→ **Given data**:
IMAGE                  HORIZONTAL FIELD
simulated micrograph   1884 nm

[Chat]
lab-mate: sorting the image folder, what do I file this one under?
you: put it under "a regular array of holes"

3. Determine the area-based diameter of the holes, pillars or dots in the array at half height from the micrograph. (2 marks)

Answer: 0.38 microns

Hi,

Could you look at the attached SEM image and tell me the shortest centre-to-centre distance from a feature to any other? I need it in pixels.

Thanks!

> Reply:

→ **Required action**: Pull out each record as written and restate it exactly.

→ **Solution**:
IMAGE                  HORIZONTAL FIELD
simulated micrograph   1884 nm

[Chat]
lab-mate: sorting the image folder, what do I file this one under?
you: put it under "a regular array of holes"

3. Determine the area-based diameter of the holes, pillars or dots in the array at half height from the micrograph. (2 marks)

Answer: 0.38 microns

Hi,

Could you look at the attached SEM image and tell me the shortest centre-to-centre distance from a feature to any other? I need it in pixels.

Thanks!

> Reply:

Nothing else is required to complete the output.